INPUT DATA.
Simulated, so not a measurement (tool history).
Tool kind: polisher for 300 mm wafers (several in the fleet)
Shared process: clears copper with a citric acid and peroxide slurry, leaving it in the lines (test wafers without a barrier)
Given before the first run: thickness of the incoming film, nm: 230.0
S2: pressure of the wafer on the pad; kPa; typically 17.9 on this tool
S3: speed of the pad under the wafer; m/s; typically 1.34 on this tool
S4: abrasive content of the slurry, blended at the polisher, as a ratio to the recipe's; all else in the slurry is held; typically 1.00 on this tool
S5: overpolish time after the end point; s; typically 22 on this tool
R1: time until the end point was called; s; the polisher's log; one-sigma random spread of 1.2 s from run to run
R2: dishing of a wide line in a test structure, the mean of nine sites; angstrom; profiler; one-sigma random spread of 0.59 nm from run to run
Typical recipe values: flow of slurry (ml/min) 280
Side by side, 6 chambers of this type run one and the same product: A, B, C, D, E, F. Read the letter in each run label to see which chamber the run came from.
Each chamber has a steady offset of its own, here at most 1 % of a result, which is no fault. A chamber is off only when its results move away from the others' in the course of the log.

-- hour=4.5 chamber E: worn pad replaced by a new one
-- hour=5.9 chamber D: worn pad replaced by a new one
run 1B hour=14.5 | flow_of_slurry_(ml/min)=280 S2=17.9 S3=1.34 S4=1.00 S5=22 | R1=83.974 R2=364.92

WORK ITEM. Repeat back the data above, exact to the last character.

EXERCISE OUTPUT.
Simulated, so not a measurement (tool history).
Tool kind: polisher for 300 mm wafers (several in the fleet)
Shared process: clears copper with a citric acid and peroxide slurry, leaving it in the lines (test wafers without a barrier)
Given before the first run: thickness of the incoming film, nm: 230.0
S2: pressure of the wafer on the pad; kPa; typically 17.9 on this tool
S3: speed of the pad under the wafer; m/s; typically 1.34 on this tool
S4: abrasive content of the slurry, blended at the polisher, as a ratio to the recipe's; all else in the slurry is held; typically 1.00 on this tool
S5: overpolish time after the end point; s; typically 22 on this tool
R1: time until the end point was called; s; the polisher's log; one-sigma random spread of 1.2 s from run to run
R2: dishing of a wide line in a test structure, the mean of nine sites; angstrom; profiler; one-sigma random spread of 0.59 nm from run to run
Typical recipe values: flow of slurry (ml/min) 280
Side by side, 6 chambers of this type run one and the same product: A, B, C, D, E, F. Read the letter in each run label to see which chamber the run came from.
Each chamber has a steady offset of its own, here at most 1 % of a result, which is no fault. A chamber is off only when its results move away from the others' in the course of the log.

-- hour=4.5 chamber E: worn pad replaced by a new one
-- hour=5.9 chamber D: worn pad replaced by a new one
run 1B hour=14.5 | flow_of_slurry_(ml/min)=280 S2=17.9 S3=1.34 S4=1.00 S5=22 | R1=83.974 R2=364.92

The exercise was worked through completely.